- **Data supplied**
[Start of Attachment]

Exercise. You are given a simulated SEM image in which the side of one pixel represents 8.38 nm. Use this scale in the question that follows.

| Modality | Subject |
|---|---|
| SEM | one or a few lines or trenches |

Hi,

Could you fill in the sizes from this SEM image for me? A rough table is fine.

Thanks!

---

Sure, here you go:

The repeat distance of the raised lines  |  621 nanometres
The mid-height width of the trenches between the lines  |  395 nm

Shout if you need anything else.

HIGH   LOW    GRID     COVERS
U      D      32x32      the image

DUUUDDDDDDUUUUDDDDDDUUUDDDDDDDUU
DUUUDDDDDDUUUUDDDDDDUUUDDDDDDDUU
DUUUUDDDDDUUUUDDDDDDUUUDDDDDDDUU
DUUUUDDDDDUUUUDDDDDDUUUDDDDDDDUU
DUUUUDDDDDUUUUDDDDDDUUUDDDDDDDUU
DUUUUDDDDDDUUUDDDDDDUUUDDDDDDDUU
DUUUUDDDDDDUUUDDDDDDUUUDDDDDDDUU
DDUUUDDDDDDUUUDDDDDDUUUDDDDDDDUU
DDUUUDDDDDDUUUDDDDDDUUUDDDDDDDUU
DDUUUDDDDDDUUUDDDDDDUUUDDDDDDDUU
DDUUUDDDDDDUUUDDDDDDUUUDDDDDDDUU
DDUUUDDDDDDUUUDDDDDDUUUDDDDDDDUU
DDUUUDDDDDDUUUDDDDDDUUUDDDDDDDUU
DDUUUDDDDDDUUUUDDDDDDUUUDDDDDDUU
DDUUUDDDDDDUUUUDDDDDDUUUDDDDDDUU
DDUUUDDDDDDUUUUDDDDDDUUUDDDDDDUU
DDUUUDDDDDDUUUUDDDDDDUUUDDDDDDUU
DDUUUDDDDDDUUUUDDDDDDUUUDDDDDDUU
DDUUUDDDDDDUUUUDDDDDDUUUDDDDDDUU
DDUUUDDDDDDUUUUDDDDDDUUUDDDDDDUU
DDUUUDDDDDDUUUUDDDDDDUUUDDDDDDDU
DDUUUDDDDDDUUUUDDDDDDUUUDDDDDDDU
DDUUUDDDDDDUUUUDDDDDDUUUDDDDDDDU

[End of Attachment]

- **Assignment**
From the first line of the listing above to the line that contains "The repeat distance", inclusive, restate every line word for word. Nothing else belongs in the answer.

- **Task output**
Exercise. You are given a simulated SEM image in which the side of one pixel represents 8.38 nm. Use this scale in the question that follows.

| Modality | Subject |
|---|---|
| SEM | one or a few lines or trenches |

Hi,

Could you fill in the sizes from this SEM image for me? A rough table is fine.

Thanks!

---

Sure, here you go:

The repeat distance of the raised lines  |  621 nanometres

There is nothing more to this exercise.